## EXERCISE:
Make a word-for-word copy of the entries below from their first line through the line with "## ABOUT THE SPLIT", and add nothing.

## GIVEN ENTRIES:
=-=-=

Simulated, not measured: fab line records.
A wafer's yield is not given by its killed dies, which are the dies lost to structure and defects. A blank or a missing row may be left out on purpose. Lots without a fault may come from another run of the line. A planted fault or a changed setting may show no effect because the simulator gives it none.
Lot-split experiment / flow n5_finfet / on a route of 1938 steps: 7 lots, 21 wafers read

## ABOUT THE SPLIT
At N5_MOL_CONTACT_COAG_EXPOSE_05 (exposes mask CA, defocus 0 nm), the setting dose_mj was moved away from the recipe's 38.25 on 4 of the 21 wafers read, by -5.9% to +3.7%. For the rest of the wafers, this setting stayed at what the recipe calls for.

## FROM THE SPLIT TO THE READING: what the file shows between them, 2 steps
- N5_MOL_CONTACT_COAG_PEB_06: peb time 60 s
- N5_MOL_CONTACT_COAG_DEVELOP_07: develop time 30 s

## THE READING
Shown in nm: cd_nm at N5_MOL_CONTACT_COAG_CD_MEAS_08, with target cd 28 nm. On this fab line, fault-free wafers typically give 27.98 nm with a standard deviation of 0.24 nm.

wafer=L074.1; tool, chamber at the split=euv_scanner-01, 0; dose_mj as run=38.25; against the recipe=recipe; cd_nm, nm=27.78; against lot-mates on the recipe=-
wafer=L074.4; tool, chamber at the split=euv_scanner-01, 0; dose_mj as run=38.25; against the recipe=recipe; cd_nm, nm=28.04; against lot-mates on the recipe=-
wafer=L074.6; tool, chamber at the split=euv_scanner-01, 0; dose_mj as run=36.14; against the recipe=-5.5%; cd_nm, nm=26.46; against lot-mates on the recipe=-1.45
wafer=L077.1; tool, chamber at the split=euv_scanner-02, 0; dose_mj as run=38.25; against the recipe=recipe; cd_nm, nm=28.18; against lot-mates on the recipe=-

=-=-=

## TASK OUTPUT:
Simulated, not measured: fab line records.
A wafer's yield is not given by its killed dies, which are the dies lost to structure and defects. A blank or a missing row may be left out on purpose. Lots without a fault may come from another run of the line. A planted fault or a changed setting may show no effect because the simulator gives it none.
Lot-split experiment / flow n5_finfet / on a route of 1938 steps: 7 lots, 21 wafers read

## ABOUT THE SPLIT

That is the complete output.